• [Work request] Nothing but the records, repeated exactly, should form the response.

• [Excerpted data]
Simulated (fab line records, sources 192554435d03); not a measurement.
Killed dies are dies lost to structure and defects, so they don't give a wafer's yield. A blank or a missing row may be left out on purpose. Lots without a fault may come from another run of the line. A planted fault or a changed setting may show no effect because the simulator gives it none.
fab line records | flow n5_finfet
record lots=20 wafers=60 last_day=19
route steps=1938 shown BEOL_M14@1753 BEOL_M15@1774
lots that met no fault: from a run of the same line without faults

• [Task answer]
Simulated (fab line records, sources 192554435d03); not a measurement.
Killed dies are dies lost to structure and defects, so they don't give a wafer's yield. A blank or a missing row may be left out on purpose. Lots without a fault may come from another run of the line. A planted fault or a changed setting may show no effect because the simulator gives it none.
fab line records | flow n5_finfet
record lots=20 wafers=60 last_day=19
route steps=1938 shown BEOL_M14@1753 BEOL_M15@1774
lots that met no fault: from a run of the same line without faults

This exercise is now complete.